Task item - Below are the entries; give again exactly the lines from the one mentioning "2 op CONFORMAL_DEP" through the one mentioning "9 op DIRECTIONAL_ETCH", inclusive.

Extracted data -
——

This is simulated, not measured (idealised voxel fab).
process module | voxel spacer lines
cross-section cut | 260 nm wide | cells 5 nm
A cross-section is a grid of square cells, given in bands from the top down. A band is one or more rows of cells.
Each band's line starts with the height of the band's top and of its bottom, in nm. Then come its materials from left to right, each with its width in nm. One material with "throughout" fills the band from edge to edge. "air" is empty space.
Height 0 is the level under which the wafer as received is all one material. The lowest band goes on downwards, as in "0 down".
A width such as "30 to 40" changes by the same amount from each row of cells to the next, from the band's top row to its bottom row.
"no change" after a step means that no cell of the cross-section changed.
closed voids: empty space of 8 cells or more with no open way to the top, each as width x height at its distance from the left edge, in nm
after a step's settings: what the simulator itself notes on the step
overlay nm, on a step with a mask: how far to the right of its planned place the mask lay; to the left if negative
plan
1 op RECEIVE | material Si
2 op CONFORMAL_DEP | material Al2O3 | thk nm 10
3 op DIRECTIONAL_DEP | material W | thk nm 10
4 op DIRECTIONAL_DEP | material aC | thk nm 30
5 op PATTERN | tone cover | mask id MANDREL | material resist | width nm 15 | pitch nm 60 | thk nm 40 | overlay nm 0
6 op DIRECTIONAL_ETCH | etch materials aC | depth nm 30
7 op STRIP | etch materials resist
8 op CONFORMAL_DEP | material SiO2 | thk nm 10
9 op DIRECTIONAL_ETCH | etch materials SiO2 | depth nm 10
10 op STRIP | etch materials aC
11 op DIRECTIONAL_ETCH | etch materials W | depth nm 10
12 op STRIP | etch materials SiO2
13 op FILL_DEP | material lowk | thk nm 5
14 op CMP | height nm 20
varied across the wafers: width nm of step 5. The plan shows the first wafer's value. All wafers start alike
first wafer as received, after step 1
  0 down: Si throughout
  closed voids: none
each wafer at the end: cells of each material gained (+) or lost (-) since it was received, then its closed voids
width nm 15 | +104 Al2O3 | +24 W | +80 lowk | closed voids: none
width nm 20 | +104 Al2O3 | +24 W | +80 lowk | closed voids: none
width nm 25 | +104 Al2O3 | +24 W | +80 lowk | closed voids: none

——

Response area -
2 op CONFORMAL_DEP | material Al2O3 | thk nm 10
3 op DIRECTIONAL_DEP | material W | thk nm 10
4 op DIRECTIONAL_DEP | material aC | thk nm 30
5 op PATTERN | tone cover | mask id MANDREL | material resist | width nm 15 | pitch nm 60 | thk nm 40 | overlay nm 0
6 op DIRECTIONAL_ETCH | etch materials aC | depth nm 30
7 op STRIP | etch materials resist
8 op CONFORMAL_DEP | material SiO2 | thk nm 10
9 op DIRECTIONAL_ETCH | etch materials SiO2 | depth nm 10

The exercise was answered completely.